* [Work item]: Return all of the data exactly as given.

-------- Entries provided

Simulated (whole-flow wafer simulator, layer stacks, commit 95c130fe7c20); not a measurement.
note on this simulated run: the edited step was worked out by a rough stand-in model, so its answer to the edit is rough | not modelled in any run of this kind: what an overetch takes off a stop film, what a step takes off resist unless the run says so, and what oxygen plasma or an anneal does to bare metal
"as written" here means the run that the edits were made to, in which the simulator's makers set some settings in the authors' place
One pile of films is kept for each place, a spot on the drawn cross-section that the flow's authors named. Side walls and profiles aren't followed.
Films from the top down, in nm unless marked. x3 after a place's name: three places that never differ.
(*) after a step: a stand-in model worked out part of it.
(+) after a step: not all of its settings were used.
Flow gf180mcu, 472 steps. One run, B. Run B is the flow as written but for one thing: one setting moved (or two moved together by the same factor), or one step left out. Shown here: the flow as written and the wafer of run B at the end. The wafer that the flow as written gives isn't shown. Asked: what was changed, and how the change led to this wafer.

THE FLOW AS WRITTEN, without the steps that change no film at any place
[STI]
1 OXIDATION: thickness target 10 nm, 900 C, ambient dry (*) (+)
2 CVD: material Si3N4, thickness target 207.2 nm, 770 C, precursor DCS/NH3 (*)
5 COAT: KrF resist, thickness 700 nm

----------------

* [Solution]:
Simulated (whole-flow wafer simulator, layer stacks, commit 95c130fe7c20); not a measurement.
note on this simulated run: the edited step was worked out by a rough stand-in model, so its answer to the edit is rough | not modelled in any run of this kind: what an overetch takes off a stop film, what a step takes off resist unless the run says so, and what oxygen plasma or an anneal does to bare metal
"as written" here means the run that the edits were made to, in which the simulator's makers set some settings in the authors' place
One pile of films is kept for each place, a spot on the drawn cross-section that the flow's authors named. Side walls and profiles aren't followed.
Films from the top down, in nm unless marked. x3 after a place's name: three places that never differ.
(*) after a step: a stand-in model worked out part of it.
(+) after a step: not all of its settings were used.
Flow gf180mcu, 472 steps. One run, B. Run B is the flow as written but for one thing: one setting moved (or two moved together by the same factor), or one step left out. Shown here: the flow as written and the wafer of run B at the end. The wafer that the flow as written gives isn't shown. Asked: what was changed, and how the change led to this wafer.

THE FLOW AS WRITTEN, without the steps that change no film at any place
[STI]
1 OXIDATION: thickness target 10 nm, 900 C, ambient dry (*) (+)
2 CVD: material Si3N4, thickness target 207.2 nm, 770 C, precursor DCS/NH3 (*)
5 COAT: KrF resist, thickness 700 nm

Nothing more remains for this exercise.